══ Provided information ══
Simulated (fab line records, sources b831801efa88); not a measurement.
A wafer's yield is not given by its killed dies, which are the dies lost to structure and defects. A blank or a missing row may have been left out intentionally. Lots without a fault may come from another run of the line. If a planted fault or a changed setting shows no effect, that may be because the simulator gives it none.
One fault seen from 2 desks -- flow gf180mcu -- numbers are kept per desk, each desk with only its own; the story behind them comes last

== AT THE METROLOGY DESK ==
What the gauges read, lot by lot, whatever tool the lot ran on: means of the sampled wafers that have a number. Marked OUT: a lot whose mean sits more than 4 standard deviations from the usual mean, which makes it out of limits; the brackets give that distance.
═══

Please print each entry once more, exactly as it reads.

Simulated (fab line records, sources b831801efa88); not a measurement.
A wafer's yield is not given by its killed dies, which are the dies lost to structure and defects. A blank or a missing row may have been left out intentionally. Lots without a fault may come from another run of the line. If a planted fault or a changed setting shows no effect, that may be because the simulator gives it none.
One fault seen from 2 desks -- flow gf180mcu -- numbers are kept per desk, each desk with only its own; the story behind them comes last

== AT THE METROLOGY DESK ==
What the gauges read, lot by lot, whatever tool the lot ran on: means of the sampled wafers that have a number. Marked OUT: a lot whose mean sits more than 4 standard deviations from the usual mean, which makes it out of limits; the brackets give that distance.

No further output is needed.